Available data:
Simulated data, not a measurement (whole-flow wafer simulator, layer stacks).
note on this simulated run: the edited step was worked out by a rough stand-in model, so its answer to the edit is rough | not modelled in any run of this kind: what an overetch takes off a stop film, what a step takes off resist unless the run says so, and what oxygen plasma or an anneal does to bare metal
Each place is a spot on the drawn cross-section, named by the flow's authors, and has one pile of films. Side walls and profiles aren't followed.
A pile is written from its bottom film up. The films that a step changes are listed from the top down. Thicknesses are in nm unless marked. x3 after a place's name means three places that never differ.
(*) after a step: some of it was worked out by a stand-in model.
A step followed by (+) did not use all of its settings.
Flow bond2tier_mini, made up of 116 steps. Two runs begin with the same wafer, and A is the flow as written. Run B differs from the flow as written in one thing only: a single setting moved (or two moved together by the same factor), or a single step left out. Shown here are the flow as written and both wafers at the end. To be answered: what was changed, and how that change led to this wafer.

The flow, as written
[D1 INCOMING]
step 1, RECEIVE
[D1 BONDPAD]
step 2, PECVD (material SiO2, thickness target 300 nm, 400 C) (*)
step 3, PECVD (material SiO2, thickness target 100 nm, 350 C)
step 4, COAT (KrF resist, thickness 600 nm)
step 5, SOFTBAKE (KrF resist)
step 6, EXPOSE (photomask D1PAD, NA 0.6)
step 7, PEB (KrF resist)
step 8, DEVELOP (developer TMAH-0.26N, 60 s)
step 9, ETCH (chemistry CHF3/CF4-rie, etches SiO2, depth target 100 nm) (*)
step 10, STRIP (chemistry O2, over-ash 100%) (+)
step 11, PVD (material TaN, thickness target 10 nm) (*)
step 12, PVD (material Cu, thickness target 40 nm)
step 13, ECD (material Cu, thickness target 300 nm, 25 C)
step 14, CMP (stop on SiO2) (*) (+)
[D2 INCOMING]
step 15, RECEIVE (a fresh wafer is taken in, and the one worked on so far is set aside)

Work order: Repeat only the lines above, from the first line of the entries through the line that contains "note on this", including both ends.

Task result:
Simulated data, not a measurement (whole-flow wafer simulator, layer stacks).
note on this simulated run: the edited step was worked out by a rough stand-in model, so its answer to the edit is rough | not modelled in any run of this kind: what an overetch takes off a stop film, what a step takes off resist unless the run says so, and what oxygen plasma or an anneal does to bare metal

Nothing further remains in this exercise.